* _Information supplied_
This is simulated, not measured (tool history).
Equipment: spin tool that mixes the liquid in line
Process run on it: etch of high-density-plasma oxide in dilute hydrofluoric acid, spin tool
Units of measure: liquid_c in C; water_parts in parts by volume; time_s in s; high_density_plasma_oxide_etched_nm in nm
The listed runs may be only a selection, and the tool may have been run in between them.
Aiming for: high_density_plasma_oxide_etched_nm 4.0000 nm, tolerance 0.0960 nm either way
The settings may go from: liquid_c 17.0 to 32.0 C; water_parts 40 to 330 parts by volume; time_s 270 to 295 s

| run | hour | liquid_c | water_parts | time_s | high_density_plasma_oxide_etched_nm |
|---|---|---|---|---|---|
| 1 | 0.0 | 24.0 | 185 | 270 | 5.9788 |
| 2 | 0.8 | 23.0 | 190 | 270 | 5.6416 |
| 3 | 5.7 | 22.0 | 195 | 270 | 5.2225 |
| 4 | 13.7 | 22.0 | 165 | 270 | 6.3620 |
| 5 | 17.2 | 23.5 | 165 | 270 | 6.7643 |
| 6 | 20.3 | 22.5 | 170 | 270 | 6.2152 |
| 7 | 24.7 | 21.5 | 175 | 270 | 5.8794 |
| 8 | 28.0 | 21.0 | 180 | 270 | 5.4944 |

* _Activity_
Each line of the material above needs repeating verbatim.

* _Your solution_
This is simulated, not measured (tool history).
Equipment: spin tool that mixes the liquid in line
Process run on it: etch of high-density-plasma oxide in dilute hydrofluoric acid, spin tool
Units of measure: liquid_c in C; water_parts in parts by volume; time_s in s; high_density_plasma_oxide_etched_nm in nm
The listed runs may be only a selection, and the tool may have been run in between them.
Aiming for: high_density_plasma_oxide_etched_nm 4.0000 nm, tolerance 0.0960 nm either way
The settings may go from: liquid_c 17.0 to 32.0 C; water_parts 40 to 330 parts by volume; time_s 270 to 295 s

| run | hour | liquid_c | water_parts | time_s | high_density_plasma_oxide_etched_nm |
|---|---|---|---|---|---|
| 1 | 0.0 | 24.0 | 185 | 270 | 5.9788 |
| 2 | 0.8 | 23.0 | 190 | 270 | 5.6416 |
| 3 | 5.7 | 22.0 | 195 | 270 | 5.2225 |
| 4 | 13.7 | 22.0 | 165 | 270 | 6.3620 |
| 5 | 17.2 | 23.5 | 165 | 270 | 6.7643 |
| 6 | 20.3 | 22.5 | 170 | 270 | 6.2152 |
| 7 | 24.7 | 21.5 | 175 | 270 | 5.8794 |
| 8 | 28.0 | 21.0 | 180 | 270 | 5.4944 |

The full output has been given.